***** RECORD EXTRACTS *****

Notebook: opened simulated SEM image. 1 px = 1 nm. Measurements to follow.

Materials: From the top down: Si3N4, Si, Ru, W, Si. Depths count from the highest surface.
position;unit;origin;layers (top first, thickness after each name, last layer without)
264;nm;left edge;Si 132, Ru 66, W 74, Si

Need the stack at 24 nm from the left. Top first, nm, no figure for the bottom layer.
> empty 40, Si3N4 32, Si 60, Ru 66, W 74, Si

*****

__ACTION ITEM__
Return the records above in their entirety, exactly as they appear.

__EXERCISE SOLUTION__
Notebook: opened simulated SEM image. 1 px = 1 nm. Measurements to follow.

Materials: From the top down: Si3N4, Si, Ru, W, Si. Depths count from the highest surface.
position;unit;origin;layers (top first, thickness after each name, last layer without)
264;nm;left edge;Si 132, Ru 66, W 74, Si

Need the stack at 24 nm from the left. Top first, nm, no figure for the bottom layer.
> empty 40, Si3N4 32, Si 60, Ru 66, W 74, Si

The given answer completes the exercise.